ASSIGNMENT.
Your task is to copy the stretch of lines in the records below that begins with the line containing "You asked me" and ends with the line containing "Figure 2. Scanning", exactly as written, with nothing added.

RECORDS SHOWN.
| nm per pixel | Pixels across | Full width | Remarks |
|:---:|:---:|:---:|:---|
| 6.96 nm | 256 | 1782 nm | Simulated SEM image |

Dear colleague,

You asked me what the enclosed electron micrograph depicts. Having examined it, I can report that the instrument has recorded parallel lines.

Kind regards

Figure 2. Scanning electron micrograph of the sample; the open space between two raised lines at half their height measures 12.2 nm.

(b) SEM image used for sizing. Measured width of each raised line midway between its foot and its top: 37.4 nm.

ANSWER BOX.
You asked me what the enclosed electron micrograph depicts. Having examined it, I can report that the instrument has recorded parallel lines.

Kind regards

Figure 2. Scanning electron micrograph of the sample; the open space between two raised lines at half their height measures 12.2 nm.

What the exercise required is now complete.